◆ EXERCISE: Nothing in the records should change; write them all out exactly.

◆ SUPPLIED MATERIAL:
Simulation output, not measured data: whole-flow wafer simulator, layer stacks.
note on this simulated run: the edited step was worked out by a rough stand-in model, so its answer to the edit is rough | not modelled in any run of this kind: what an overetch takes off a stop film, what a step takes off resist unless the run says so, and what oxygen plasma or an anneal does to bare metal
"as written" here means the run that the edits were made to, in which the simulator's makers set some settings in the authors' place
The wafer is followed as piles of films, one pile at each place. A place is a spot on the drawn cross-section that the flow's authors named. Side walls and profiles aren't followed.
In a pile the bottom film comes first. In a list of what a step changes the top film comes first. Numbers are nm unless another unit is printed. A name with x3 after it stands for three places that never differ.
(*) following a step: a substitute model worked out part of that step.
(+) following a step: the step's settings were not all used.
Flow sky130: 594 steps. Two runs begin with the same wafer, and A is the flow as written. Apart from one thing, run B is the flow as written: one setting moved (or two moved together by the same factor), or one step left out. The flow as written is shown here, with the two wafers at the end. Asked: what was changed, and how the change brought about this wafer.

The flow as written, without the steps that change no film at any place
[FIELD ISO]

◆ TASK RESULT:
Simulation output, not measured data: whole-flow wafer simulator, layer stacks.
note on this simulated run: the edited step was worked out by a rough stand-in model, so its answer to the edit is rough | not modelled in any run of this kind: what an overetch takes off a stop film, what a step takes off resist unless the run says so, and what oxygen plasma or an anneal does to bare metal
"as written" here means the run that the edits were made to, in which the simulator's makers set some settings in the authors' place
The wafer is followed as piles of films, one pile at each place. A place is a spot on the drawn cross-section that the flow's authors named. Side walls and profiles aren't followed.
In a pile the bottom film comes first. In a list of what a step changes the top film comes first. Numbers are nm unless another unit is printed. A name with x3 after it stands for three places that never differ.
(*) following a step: a substitute model worked out part of that step.
(+) following a step: the step's settings were not all used.
Flow sky130: 594 steps. Two runs begin with the same wafer, and A is the flow as written. Apart from one thing, run B is the flow as written: one setting moved (or two moved together by the same factor), or one step left out. The flow as written is shown here, with the two wafers at the end. Asked: what was changed, and how the change brought about this wafer.

The flow as written, without the steps that change no film at any place
[FIELD ISO]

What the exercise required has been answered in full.